DATA SHOWN:
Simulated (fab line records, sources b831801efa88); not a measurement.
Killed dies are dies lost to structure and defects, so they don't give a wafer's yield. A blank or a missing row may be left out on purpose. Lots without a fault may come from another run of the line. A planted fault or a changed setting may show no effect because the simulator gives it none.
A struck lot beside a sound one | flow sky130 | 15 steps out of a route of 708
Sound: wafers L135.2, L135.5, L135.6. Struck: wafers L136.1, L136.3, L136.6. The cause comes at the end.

BRIEF: Every line of the material should come back unchanged.

RESPONSE:
Simulated (fab line records, sources b831801efa88); not a measurement.
Killed dies are dies lost to structure and defects, so they don't give a wafer's yield. A blank or a missing row may be left out on purpose. Lots without a fault may come from another run of the line. A planted fault or a changed setting may show no effect because the simulator gives it none.
A struck lot beside a sound one | flow sky130 | 15 steps out of a route of 708
Sound: wafers L135.2, L135.5, L135.6. Struck: wafers L136.1, L136.3, L136.6. The cause comes at the end.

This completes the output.